* _WORK ITEM_
Print nothing except the lines of the listing below from the line with "Log of one tool: transfer" to the line with "C2: shots since", each exactly as written, both ends included.

* _SUPPLIED RECORDS_
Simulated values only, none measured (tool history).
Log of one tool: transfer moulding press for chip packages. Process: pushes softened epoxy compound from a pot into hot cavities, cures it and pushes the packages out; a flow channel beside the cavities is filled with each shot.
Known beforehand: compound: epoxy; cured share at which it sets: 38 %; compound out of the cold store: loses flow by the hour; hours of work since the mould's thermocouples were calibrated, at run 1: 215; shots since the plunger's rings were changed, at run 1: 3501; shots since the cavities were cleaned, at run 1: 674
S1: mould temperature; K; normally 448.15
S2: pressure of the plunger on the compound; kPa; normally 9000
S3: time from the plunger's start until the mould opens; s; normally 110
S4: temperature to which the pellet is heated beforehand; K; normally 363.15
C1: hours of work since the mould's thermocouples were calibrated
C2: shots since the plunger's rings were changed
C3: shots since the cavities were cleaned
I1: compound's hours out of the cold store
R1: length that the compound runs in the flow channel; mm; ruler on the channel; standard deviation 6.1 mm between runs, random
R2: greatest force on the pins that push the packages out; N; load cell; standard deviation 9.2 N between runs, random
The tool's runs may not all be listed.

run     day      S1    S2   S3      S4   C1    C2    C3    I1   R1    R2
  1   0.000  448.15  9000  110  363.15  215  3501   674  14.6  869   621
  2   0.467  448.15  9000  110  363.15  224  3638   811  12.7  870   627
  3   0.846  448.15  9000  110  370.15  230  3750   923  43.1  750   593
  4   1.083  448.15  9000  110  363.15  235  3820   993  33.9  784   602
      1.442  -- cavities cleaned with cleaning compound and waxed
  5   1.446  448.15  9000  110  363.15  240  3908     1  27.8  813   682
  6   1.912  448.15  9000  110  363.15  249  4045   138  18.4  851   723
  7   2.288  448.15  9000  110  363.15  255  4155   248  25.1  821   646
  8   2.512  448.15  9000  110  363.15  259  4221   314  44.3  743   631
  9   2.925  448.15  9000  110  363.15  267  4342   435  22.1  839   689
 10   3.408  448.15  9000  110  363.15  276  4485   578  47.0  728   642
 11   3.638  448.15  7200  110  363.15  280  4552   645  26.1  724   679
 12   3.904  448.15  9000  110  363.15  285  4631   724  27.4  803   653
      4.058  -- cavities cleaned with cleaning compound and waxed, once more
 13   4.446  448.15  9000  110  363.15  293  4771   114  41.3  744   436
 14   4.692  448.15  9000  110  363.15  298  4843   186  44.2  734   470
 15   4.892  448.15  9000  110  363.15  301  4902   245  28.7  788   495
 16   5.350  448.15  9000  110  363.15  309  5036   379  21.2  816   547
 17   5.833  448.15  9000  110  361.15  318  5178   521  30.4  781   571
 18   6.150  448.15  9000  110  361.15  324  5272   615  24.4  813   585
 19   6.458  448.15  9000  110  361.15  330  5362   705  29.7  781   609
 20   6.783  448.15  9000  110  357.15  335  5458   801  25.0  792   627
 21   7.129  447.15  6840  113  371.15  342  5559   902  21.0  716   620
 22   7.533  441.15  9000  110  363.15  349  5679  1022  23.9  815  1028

* _TASK ANSWER_
Log of one tool: transfer moulding press for chip packages. Process: pushes softened epoxy compound from a pot into hot cavities, cures it and pushes the packages out; a flow channel beside the cavities is filled with each shot.
Known beforehand: compound: epoxy; cured share at which it sets: 38 %; compound out of the cold store: loses flow by the hour; hours of work since the mould's thermocouples were calibrated, at run 1: 215; shots since the plunger's rings were changed, at run 1: 3501; shots since the cavities were cleaned, at run 1: 674
S1: mould temperature; K; normally 448.15
S2: pressure of the plunger on the compound; kPa; normally 9000
S3: time from the plunger's start until the mould opens; s; normally 110
S4: temperature to which the pellet is heated beforehand; K; normally 363.15
C1: hours of work since the mould's thermocouples were calibrated
C2: shots since the plunger's rings were changed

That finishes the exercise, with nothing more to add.